> [Required action] In the entries below, find the line with "step 8, EPI" and the line with "step 9, EPI". Print those two and everything between them exactly, and nothing else.

> [Entries provided]
- - - -

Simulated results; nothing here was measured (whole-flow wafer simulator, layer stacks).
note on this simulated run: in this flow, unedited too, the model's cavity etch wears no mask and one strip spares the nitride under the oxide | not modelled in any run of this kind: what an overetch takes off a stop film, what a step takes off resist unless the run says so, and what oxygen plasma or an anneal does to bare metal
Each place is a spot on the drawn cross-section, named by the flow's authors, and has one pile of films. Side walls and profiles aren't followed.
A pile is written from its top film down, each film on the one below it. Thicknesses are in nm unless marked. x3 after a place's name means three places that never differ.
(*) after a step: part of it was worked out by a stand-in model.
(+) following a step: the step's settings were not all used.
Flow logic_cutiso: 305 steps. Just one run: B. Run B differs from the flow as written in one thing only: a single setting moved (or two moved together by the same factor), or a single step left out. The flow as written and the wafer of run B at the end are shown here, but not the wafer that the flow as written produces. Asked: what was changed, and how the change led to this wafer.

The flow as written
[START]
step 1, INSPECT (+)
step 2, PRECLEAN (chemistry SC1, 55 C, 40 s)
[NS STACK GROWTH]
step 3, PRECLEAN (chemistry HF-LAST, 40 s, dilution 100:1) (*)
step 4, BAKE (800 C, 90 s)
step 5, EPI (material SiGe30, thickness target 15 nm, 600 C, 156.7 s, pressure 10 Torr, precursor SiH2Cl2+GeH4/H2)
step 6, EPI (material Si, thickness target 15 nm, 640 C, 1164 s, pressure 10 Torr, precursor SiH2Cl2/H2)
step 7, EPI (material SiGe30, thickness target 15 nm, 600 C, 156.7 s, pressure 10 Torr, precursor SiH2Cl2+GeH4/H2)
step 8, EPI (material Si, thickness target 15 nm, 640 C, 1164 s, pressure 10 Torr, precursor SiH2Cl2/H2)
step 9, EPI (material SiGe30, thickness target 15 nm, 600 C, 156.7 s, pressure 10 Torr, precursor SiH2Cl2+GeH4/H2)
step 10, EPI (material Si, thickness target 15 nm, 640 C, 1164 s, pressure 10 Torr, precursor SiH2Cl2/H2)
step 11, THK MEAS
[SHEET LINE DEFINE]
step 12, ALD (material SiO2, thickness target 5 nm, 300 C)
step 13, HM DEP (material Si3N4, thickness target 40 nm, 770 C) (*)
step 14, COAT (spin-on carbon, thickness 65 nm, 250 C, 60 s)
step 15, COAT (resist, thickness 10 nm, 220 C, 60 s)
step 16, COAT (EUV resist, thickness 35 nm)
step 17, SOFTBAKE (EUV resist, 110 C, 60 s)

- - - -

> [Answer area]
step 8, EPI (material Si, thickness target 15 nm, 640 C, 1164 s, pressure 10 Torr, precursor SiH2Cl2/H2)
step 9, EPI (material SiGe30, thickness target 15 nm, 600 C, 156.7 s, pressure 10 Torr, precursor SiH2Cl2+GeH4/H2)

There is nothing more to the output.